WORK ITEM: Set down the lines of the data exactly, starting at the first and stopping after the line containing "P1: pattern etch".

MATERIAL SUPPLIED:
********

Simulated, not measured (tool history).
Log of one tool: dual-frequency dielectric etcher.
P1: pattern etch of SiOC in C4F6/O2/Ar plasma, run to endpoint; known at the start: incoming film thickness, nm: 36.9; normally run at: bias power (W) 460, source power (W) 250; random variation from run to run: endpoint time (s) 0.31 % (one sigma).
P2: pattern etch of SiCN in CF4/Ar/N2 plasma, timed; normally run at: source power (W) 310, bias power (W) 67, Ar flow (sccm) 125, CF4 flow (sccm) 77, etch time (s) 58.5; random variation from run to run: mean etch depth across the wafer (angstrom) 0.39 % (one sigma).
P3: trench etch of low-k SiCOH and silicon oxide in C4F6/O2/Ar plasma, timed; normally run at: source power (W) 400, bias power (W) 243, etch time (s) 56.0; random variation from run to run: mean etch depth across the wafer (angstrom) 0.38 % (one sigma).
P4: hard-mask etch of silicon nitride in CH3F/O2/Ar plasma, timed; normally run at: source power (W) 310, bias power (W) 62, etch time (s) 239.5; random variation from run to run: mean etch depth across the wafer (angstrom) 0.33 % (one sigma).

********

REPLY:
Simulated, not measured (tool history).
Log of one tool: dual-frequency dielectric etcher.
P1: pattern etch of SiOC in C4F6/O2/Ar plasma, run to endpoint; known at the start: incoming film thickness, nm: 36.9; normally run at: bias power (W) 460, source power (W) 250; random variation from run to run: endpoint time (s) 0.31 % (one sigma).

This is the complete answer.